Extracted records:
══════════════════════════════
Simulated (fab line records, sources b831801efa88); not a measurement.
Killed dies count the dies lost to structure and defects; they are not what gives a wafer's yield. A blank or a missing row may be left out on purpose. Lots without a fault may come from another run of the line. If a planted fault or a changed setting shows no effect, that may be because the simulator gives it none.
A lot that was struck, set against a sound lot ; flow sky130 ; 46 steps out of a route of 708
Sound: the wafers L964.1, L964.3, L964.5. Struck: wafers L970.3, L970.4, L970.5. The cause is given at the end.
══════════════════════════════

Work request: Return the data in full, with each line kept exactly as it is.

Task solution:
Simulated (fab line records, sources b831801efa88); not a measurement.
Killed dies count the dies lost to structure and defects; they are not what gives a wafer's yield. A blank or a missing row may be left out on purpose. Lots without a fault may come from another run of the line. If a planted fault or a changed setting shows no effect, that may be because the simulator gives it none.
A lot that was struck, set against a sound lot ; flow sky130 ; 46 steps out of a route of 708
Sound: the wafers L964.1, L964.3, L964.5. Struck: wafers L970.3, L970.4, L970.5. The cause is given at the end.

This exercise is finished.